- _Assigned task_: Every line of the data below should be written out word for word.

-------

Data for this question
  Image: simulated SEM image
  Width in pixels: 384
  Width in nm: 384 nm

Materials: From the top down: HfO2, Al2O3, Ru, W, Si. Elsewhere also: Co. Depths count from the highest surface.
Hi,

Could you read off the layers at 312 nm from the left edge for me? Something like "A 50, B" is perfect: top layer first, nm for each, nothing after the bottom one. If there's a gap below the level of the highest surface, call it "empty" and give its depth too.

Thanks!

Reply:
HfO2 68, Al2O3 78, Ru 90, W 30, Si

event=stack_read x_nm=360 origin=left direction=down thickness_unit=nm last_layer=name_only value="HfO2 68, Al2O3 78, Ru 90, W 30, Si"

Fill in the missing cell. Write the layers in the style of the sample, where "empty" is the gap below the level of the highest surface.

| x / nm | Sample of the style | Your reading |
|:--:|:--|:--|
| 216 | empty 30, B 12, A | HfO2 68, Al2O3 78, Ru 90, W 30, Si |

-------

- _Response area_:
Data for this question
  Image: simulated SEM image
  Width in pixels: 384
  Width in nm: 384 nm

Materials: From the top down: HfO2, Al2O3, Ru, W, Si. Elsewhere also: Co. Depths count from the highest surface.
Hi,

Could you read off the layers at 312 nm from the left edge for me? Something like "A 50, B" is perfect: top layer first, nm for each, nothing after the bottom one. If there's a gap below the level of the highest surface, call it "empty" and give its depth too.

Thanks!

Reply:
HfO2 68, Al2O3 78, Ru 90, W 30, Si

event=stack_read x_nm=360 origin=left direction=down thickness_unit=nm last_layer=name_only value="HfO2 68, Al2O3 78, Ru 90, W 30, Si"

Fill in the missing cell. Write the layers in the style of the sample, where "empty" is the gap below the level of the highest surface.

| x / nm | Sample of the style | Your reading |
|:--:|:--|:--|
| 216 | empty 30, B 12, A | HfO2 68, Al2O3 78, Ru 90, W 30, Si |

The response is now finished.